> [WORK REQUEST]
Give every line of the listing word for word, beginning at the first and including the line with "Author: Yes. We" as the last.

[[ RECORDS SUPPLIED open ]]

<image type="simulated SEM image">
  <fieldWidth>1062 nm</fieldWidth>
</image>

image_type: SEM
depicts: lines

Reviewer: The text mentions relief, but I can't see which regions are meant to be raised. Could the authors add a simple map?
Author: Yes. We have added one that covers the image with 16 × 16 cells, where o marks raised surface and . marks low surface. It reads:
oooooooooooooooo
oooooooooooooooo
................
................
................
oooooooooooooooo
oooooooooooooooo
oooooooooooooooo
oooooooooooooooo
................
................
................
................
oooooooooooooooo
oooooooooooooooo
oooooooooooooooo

[[ RECORDS SUPPLIED closed ]]

> [EXERCISE SOLUTION]
<image type="simulated SEM image">
  <fieldWidth>1062 nm</fieldWidth>
</image>

image_type: SEM
depicts: lines

Reviewer: The text mentions relief, but I can't see which regions are meant to be raised. Could the authors add a simple map?
Author: Yes. We have added one that covers the image with 16 × 16 cells, where o marks raised surface and . marks low surface. It reads:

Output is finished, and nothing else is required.